- Assigned task:
Only part of the listing is needed, namely the lines from its start through the line with "Steps that use", and they should be retyped exactly.

___ Data supplied

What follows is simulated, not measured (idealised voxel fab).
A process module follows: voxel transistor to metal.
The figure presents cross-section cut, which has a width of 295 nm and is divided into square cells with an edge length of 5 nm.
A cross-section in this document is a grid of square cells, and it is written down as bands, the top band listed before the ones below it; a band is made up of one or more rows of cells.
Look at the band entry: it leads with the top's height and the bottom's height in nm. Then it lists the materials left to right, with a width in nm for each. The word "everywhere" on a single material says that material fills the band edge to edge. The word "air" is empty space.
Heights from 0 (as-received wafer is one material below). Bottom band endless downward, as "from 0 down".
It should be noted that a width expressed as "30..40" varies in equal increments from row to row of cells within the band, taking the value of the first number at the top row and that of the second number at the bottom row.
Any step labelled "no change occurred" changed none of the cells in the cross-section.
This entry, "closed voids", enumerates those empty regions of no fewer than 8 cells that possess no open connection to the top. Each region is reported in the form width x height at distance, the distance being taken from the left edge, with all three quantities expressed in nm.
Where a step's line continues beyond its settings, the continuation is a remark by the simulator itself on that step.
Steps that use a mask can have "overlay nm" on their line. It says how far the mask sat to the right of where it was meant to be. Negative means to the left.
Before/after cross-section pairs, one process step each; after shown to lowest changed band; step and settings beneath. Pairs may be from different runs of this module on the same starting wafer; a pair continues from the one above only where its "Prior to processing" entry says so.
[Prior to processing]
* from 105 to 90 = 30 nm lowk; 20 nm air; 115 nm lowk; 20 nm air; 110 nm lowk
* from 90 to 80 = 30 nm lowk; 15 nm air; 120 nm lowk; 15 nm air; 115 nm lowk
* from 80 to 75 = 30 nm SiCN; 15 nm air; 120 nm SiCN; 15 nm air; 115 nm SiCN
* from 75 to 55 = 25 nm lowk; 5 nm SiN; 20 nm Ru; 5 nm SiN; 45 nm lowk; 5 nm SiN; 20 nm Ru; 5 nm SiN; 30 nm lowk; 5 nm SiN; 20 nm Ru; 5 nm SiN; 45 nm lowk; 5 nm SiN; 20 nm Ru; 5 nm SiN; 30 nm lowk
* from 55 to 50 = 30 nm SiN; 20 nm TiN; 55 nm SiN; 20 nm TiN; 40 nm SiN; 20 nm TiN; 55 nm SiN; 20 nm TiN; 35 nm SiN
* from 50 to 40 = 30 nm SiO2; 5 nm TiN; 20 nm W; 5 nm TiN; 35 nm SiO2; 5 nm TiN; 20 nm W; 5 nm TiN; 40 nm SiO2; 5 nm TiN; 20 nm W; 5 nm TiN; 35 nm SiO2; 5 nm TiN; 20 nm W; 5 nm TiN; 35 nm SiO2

______

- Exercise response:
What follows is simulated, not measured (idealised voxel fab).
A process module follows: voxel transistor to metal.
The figure presents cross-section cut, which has a width of 295 nm and is divided into square cells with an edge length of 5 nm.
A cross-section in this document is a grid of square cells, and it is written down as bands, the top band listed before the ones below it; a band is made up of one or more rows of cells.
Look at the band entry: it leads with the top's height and the bottom's height in nm. Then it lists the materials left to right, with a width in nm for each. The word "everywhere" on a single material says that material fills the band edge to edge. The word "air" is empty space.
Heights from 0 (as-received wafer is one material below). Bottom band endless downward, as "from 0 down".
It should be noted that a width expressed as "30..40" varies in equal increments from row to row of cells within the band, taking the value of the first number at the top row and that of the second number at the bottom row.
Any step labelled "no change occurred" changed none of the cells in the cross-section.
This entry, "closed voids", enumerates those empty regions of no fewer than 8 cells that possess no open connection to the top. Each region is reported in the form width x height at distance, the distance being taken from the left edge, with all three quantities expressed in nm.
Where a step's line continues beyond its settings, the continuation is a remark by the simulator itself on that step.
Steps that use a mask can have "overlay nm" on their line. It says how far the mask sat to the right of where it was meant to be. Negative means to the left.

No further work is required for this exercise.